*REQUIREMENT*
Word for word, return the lines from the top of the listing to the line containing "Answer: an array of small figures", both ends included, and no others.

SUPPLIED MATERIAL: Begin

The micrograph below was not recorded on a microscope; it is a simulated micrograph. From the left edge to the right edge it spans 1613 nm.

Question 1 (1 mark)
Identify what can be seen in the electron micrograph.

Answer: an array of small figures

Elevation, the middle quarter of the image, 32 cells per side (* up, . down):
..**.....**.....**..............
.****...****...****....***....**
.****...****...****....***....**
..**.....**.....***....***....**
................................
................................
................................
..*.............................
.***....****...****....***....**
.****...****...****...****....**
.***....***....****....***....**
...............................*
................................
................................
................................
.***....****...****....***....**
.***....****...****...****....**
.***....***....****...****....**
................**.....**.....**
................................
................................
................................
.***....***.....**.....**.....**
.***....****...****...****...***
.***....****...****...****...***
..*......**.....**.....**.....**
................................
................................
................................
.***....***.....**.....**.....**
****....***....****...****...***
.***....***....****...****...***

SUPPLIED MATERIAL: End

*WRITTEN REPLY*
The micrograph below was not recorded on a microscope; it is a simulated micrograph. From the left edge to the right edge it spans 1613 nm.

Question 1 (1 mark)
Identify what can be seen in the electron micrograph.

Answer: an array of small figures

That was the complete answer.